─── Data for analysis

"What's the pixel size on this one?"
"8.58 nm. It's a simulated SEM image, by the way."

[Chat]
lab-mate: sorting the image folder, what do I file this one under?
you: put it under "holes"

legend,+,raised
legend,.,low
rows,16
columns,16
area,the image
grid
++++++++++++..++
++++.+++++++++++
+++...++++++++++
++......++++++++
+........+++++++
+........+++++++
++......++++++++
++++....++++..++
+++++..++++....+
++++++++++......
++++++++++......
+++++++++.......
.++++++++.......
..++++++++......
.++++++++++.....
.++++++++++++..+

──────

** Work task **
The material above must be output in full. Keep every word as it is.

** Solution **
"What's the pixel size on this one?"
"8.58 nm. It's a simulated SEM image, by the way."

[Chat]
lab-mate: sorting the image folder, what do I file this one under?
you: put it under "holes"

legend,+,raised
legend,.,low
rows,16
columns,16
area,the image
grid
++++++++++++..++
++++.+++++++++++
+++...++++++++++
++......++++++++
+........+++++++
+........+++++++
++......++++++++
++++....++++..++
+++++..++++....+
++++++++++......
++++++++++......
+++++++++.......
.++++++++.......
..++++++++......
.++++++++++.....
.++++++++++++..+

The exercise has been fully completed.